Requirement: Retype every entry in its entirety, without alteration.

Dataset entries:
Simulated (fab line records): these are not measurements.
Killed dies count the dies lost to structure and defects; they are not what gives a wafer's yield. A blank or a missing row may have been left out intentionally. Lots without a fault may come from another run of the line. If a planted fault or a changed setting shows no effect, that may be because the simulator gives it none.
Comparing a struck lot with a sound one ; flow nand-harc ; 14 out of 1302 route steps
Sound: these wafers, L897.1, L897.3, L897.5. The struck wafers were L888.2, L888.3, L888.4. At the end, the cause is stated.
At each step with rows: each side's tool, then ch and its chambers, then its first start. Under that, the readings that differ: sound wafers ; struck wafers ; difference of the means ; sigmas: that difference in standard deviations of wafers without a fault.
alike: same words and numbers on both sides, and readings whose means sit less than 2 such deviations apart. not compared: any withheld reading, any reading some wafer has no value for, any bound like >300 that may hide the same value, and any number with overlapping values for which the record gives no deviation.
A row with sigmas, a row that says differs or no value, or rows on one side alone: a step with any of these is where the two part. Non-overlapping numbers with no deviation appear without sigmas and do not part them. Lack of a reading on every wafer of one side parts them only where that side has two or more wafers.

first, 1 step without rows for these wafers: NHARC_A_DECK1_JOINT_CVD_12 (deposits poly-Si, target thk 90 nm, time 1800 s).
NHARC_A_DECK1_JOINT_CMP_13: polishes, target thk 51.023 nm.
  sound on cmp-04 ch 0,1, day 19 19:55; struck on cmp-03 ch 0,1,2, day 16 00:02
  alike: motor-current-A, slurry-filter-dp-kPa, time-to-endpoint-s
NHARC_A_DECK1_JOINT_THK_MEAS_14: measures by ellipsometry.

Task solution:
Simulated (fab line records): these are not measurements.
Killed dies count the dies lost to structure and defects; they are not what gives a wafer's yield. A blank or a missing row may have been left out intentionally. Lots without a fault may come from another run of the line. If a planted fault or a changed setting shows no effect, that may be because the simulator gives it none.
Comparing a struck lot with a sound one ; flow nand-harc ; 14 out of 1302 route steps
Sound: these wafers, L897.1, L897.3, L897.5. The struck wafers were L888.2, L888.3, L888.4. At the end, the cause is stated.
At each step with rows: each side's tool, then ch and its chambers, then its first start. Under that, the readings that differ: sound wafers ; struck wafers ; difference of the means ; sigmas: that difference in standard deviations of wafers without a fault.
alike: same words and numbers on both sides, and readings whose means sit less than 2 such deviations apart. not compared: any withheld reading, any reading some wafer has no value for, any bound like >300 that may hide the same value, and any number with overlapping values for which the record gives no deviation.
A row with sigmas, a row that says differs or no value, or rows on one side alone: a step with any of these is where the two part. Non-overlapping numbers with no deviation appear without sigmas and do not part them. Lack of a reading on every wafer of one side parts them only where that side has two or more wafers.

first, 1 step without rows for these wafers: NHARC_A_DECK1_JOINT_CVD_12 (deposits poly-Si, target thk 90 nm, time 1800 s).
NHARC_A_DECK1_JOINT_CMP_13: polishes, target thk 51.023 nm.
  sound on cmp-04 ch 0,1, day 19 19:55; struck on cmp-03 ch 0,1,2, day 16 00:02
  alike: motor-current-A, slurry-filter-dp-kPa, time-to-endpoint-s
NHARC_A_DECK1_JOINT_THK_MEAS_14: measures by ellipsometry.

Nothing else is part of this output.